== Extracted entries ==
*** Block opens ***

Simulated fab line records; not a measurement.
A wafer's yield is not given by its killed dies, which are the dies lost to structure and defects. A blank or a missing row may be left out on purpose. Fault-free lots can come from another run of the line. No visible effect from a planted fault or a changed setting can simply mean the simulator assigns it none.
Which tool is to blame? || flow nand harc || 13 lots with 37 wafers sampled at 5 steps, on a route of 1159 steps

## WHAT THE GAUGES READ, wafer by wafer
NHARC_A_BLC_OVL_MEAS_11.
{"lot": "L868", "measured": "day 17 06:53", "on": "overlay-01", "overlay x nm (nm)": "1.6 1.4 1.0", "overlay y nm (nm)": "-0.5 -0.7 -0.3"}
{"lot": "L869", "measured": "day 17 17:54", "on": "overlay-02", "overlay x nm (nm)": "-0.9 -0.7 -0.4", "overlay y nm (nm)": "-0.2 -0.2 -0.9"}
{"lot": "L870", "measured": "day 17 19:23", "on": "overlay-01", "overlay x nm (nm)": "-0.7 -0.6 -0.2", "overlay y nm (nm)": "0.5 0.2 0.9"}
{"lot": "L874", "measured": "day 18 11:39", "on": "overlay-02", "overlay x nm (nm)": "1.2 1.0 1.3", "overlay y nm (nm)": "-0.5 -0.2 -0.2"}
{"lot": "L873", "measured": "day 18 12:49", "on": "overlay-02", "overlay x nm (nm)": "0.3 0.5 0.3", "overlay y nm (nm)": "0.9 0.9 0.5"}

*** Block closes ***

Here the job is to restate all of the data word for word.

Simulated fab line records; not a measurement.
A wafer's yield is not given by its killed dies, which are the dies lost to structure and defects. A blank or a missing row may be left out on purpose. Fault-free lots can come from another run of the line. No visible effect from a planted fault or a changed setting can simply mean the simulator assigns it none.
Which tool is to blame? || flow nand harc || 13 lots with 37 wafers sampled at 5 steps, on a route of 1159 steps

## WHAT THE GAUGES READ, wafer by wafer
NHARC_A_BLC_OVL_MEAS_11.
{"lot": "L868", "measured": "day 17 06:53", "on": "overlay-01", "overlay x nm (nm)": "1.6 1.4 1.0", "overlay y nm (nm)": "-0.5 -0.7 -0.3"}
{"lot": "L869", "measured": "day 17 17:54", "on": "overlay-02", "overlay x nm (nm)": "-0.9 -0.7 -0.4", "overlay y nm (nm)": "-0.2 -0.2 -0.9"}
{"lot": "L870", "measured": "day 17 19:23", "on": "overlay-01", "overlay x nm (nm)": "-0.7 -0.6 -0.2", "overlay y nm (nm)": "0.5 0.2 0.9"}
{"lot": "L874", "measured": "day 18 11:39", "on": "overlay-02", "overlay x nm (nm)": "1.2 1.0 1.3", "overlay y nm (nm)": "-0.5 -0.2 -0.2"}
{"lot": "L873", "measured": "day 18 12:49", "on": "overlay-02", "overlay x nm (nm)": "0.3 0.5 0.3", "overlay y nm (nm)": "0.9 0.9 0.5"}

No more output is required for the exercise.